▶ [Brief]: Output every entry exactly as it appears.

=== Section Start ===

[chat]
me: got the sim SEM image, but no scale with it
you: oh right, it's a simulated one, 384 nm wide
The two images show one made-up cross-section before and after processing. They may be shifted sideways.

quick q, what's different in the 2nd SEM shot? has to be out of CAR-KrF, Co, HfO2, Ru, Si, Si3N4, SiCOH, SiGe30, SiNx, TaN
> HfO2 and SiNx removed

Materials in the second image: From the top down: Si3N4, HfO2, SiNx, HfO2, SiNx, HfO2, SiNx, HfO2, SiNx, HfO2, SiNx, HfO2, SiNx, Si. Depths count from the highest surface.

=== Section End ===

▶ [Exercise solution]:
[chat]
me: got the sim SEM image, but no scale with it
you: oh right, it's a simulated one, 384 nm wide
The two images show one made-up cross-section before and after processing. They may be shifted sideways.

quick q, what's different in the 2nd SEM shot? has to be out of CAR-KrF, Co, HfO2, Ru, Si, Si3N4, SiCOH, SiGe30, SiNx, TaN
> HfO2 and SiNx removed

Materials in the second image: From the top down: Si3N4, HfO2, SiNx, HfO2, SiNx, HfO2, SiNx, HfO2, SiNx, HfO2, SiNx, HfO2, SiNx, Si. Depths count from the highest surface.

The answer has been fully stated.